**Work order:** Write the material out again, line by line, exactly as it is.

**Dataset:**
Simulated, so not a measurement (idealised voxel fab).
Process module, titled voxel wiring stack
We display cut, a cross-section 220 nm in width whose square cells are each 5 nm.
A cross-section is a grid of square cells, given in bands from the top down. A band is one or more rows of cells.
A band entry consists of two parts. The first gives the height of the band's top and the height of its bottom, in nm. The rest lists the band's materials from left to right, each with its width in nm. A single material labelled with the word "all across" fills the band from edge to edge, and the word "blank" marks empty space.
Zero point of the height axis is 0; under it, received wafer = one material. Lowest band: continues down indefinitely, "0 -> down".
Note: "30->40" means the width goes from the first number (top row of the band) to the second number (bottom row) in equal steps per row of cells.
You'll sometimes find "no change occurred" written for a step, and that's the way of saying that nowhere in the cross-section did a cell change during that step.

**Problem solution:**
Simulated, so not a measurement (idealised voxel fab).
Process module, titled voxel wiring stack
We display cut, a cross-section 220 nm in width whose square cells are each 5 nm.
A cross-section is a grid of square cells, given in bands from the top down. A band is one or more rows of cells.
A band entry consists of two parts. The first gives the height of the band's top and the height of its bottom, in nm. The rest lists the band's materials from left to right, each with its width in nm. A single material labelled with the word "all across" fills the band from edge to edge, and the word "blank" marks empty space.
Zero point of the height axis is 0; under it, received wafer = one material. Lowest band: continues down indefinitely, "0 -> down".
Note: "30->40" means the width goes from the first number (top row of the band) to the second number (bottom row) in equal steps per row of cells.
You'll sometimes find "no change occurred" written for a step, and that's the way of saying that nowhere in the cross-section did a cell change during that step.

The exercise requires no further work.